▬▬▬▬▬▬
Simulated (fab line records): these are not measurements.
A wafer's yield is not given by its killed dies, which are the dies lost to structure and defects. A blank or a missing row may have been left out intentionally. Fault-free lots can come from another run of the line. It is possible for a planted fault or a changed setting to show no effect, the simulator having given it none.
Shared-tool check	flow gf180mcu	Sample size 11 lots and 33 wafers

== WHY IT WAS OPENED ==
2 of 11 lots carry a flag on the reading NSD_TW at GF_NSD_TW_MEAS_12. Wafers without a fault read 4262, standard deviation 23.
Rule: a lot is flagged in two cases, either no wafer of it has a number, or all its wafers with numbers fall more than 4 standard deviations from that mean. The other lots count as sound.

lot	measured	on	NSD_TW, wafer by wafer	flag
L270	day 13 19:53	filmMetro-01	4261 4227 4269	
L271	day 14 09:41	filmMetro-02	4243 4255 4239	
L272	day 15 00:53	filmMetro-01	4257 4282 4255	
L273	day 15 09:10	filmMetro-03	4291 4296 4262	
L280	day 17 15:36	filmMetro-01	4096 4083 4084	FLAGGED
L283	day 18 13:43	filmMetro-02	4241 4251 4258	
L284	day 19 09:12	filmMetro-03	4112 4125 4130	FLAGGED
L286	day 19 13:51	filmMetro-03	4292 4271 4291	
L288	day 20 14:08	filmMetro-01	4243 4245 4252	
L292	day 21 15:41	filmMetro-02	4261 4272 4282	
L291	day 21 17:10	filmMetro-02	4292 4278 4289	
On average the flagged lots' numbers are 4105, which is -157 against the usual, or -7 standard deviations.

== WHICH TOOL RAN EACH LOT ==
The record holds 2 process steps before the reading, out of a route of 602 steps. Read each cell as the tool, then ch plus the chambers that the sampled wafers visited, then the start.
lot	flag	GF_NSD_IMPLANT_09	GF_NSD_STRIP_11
▬▬▬▬▬▬

Starting with the first line of the listing above and ending with the line that holds "The record holds", return those lines exactly as written, both included.

Simulated (fab line records): these are not measurements.
A wafer's yield is not given by its killed dies, which are the dies lost to structure and defects. A blank or a missing row may have been left out intentionally. Fault-free lots can come from another run of the line. It is possible for a planted fault or a changed setting to show no effect, the simulator having given it none.
Shared-tool check	flow gf180mcu	Sample size 11 lots and 33 wafers

== WHY IT WAS OPENED ==
2 of 11 lots carry a flag on the reading NSD_TW at GF_NSD_TW_MEAS_12. Wafers without a fault read 4262, standard deviation 23.
Rule: a lot is flagged in two cases, either no wafer of it has a number, or all its wafers with numbers fall more than 4 standard deviations from that mean. The other lots count as sound.

lot	measured	on	NSD_TW, wafer by wafer	flag
L270	day 13 19:53	filmMetro-01	4261 4227 4269	
L271	day 14 09:41	filmMetro-02	4243 4255 4239	
L272	day 15 00:53	filmMetro-01	4257 4282 4255	
L273	day 15 09:10	filmMetro-03	4291 4296 4262	
L280	day 17 15:36	filmMetro-01	4096 4083 4084	FLAGGED
L283	day 18 13:43	filmMetro-02	4241 4251 4258	
L284	day 19 09:12	filmMetro-03	4112 4125 4130	FLAGGED
L286	day 19 13:51	filmMetro-03	4292 4271 4291	
L288	day 20 14:08	filmMetro-01	4243 4245 4252	
L292	day 21 15:41	filmMetro-02	4261 4272 4282	
L291	day 21 17:10	filmMetro-02	4292 4278 4289	
On average the flagged lots' numbers are 4105, which is -157 against the usual, or -7 standard deviations.

== WHICH TOOL RAN EACH LOT ==
The record holds 2 process steps before the reading, out of a route of 602 steps. Read each cell as the tool, then ch plus the chambers that the sampled wafers visited, then the start.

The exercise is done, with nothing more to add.